### Given information
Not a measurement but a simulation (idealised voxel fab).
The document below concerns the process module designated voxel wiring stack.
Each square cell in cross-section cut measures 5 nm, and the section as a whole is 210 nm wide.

### Work order
Repeat the lines above with every word intact.

### Exercise response
Not a measurement but a simulation (idealised voxel fab).
The document below concerns the process module designated voxel wiring stack.
Each square cell in cross-section cut measures 5 nm, and the section as a whole is 210 nm wide.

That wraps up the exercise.